## Work item
Return, exactly as written, every line from the first line of the data below through the line that contains "size = 32 x 32".

++++++++

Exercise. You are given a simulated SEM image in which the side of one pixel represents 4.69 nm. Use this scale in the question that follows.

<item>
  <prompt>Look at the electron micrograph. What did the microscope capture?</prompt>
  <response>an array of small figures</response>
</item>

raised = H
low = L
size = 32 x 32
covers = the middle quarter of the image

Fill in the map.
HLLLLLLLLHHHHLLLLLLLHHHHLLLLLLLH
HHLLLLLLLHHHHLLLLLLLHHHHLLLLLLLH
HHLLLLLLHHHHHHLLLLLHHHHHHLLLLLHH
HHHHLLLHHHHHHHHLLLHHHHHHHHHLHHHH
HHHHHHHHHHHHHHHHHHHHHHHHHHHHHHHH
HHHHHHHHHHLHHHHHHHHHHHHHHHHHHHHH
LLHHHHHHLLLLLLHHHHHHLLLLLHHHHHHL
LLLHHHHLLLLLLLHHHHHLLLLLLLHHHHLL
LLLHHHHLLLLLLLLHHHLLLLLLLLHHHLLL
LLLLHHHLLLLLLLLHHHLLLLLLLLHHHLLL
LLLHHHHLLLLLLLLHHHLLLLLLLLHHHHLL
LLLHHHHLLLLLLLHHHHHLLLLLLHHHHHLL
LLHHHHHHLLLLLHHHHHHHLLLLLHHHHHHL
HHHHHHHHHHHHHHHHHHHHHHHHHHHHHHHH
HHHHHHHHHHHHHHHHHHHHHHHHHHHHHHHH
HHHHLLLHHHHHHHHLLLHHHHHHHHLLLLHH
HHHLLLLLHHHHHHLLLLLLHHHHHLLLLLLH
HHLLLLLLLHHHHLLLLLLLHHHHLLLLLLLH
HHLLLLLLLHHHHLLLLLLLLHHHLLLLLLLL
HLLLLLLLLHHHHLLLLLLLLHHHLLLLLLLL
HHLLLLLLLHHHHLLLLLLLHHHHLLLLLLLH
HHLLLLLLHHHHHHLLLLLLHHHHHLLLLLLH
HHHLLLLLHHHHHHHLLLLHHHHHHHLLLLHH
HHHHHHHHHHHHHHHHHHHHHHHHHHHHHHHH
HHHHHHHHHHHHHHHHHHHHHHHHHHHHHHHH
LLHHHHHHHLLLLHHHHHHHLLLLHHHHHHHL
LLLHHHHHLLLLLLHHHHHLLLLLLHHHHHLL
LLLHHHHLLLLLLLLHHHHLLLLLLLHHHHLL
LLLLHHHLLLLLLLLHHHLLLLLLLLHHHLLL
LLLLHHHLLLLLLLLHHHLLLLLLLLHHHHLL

++++++++

## Worked solution
Exercise. You are given a simulated SEM image in which the side of one pixel represents 4.69 nm. Use this scale in the question that follows.

<item>
  <prompt>Look at the electron micrograph. What did the microscope capture?</prompt>
  <response>an array of small figures</response>
</item>

raised = H
low = L
size = 32 x 32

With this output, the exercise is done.